WORK ITEM: Transcribe exactly everything in the data below from the line containing "thk nm 10) |" down to the line containing "(height nm 30) |", both lines included and nothing further.

---- INFORMATION PROVIDED

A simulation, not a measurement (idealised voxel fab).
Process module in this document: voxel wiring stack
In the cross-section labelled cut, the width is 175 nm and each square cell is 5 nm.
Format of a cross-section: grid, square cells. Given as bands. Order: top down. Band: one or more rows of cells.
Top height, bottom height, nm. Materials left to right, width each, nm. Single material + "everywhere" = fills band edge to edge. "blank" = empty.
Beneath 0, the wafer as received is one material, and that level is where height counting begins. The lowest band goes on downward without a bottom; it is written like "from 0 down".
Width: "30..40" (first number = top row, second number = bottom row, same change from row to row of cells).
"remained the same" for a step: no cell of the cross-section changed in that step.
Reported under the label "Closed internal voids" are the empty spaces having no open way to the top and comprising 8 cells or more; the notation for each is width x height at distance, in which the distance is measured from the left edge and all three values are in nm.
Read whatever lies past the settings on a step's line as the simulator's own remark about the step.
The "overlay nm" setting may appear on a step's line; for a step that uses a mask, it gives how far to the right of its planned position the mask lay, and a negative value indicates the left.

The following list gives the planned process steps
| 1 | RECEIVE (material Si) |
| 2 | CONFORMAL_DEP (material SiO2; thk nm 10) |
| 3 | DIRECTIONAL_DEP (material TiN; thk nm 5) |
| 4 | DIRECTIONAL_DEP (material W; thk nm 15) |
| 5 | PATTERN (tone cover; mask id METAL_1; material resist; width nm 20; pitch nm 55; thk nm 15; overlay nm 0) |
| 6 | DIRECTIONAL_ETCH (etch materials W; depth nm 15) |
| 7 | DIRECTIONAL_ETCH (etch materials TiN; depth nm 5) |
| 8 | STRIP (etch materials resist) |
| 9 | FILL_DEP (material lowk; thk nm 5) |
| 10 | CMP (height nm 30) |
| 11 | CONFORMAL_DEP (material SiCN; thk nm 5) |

--------

TASK ANSWER:
| 2 | CONFORMAL_DEP (material SiO2; thk nm 10) |
| 3 | DIRECTIONAL_DEP (material TiN; thk nm 5) |
| 4 | DIRECTIONAL_DEP (material W; thk nm 15) |
| 5 | PATTERN (tone cover; mask id METAL_1; material resist; width nm 20; pitch nm 55; thk nm 15; overlay nm 0) |
| 6 | DIRECTIONAL_ETCH (etch materials W; depth nm 15) |
| 7 | DIRECTIONAL_ETCH (etch materials TiN; depth nm 5) |
| 8 | STRIP (etch materials resist) |
| 9 | FILL_DEP (material lowk; thk nm 5) |
| 10 | CMP (height nm 30) |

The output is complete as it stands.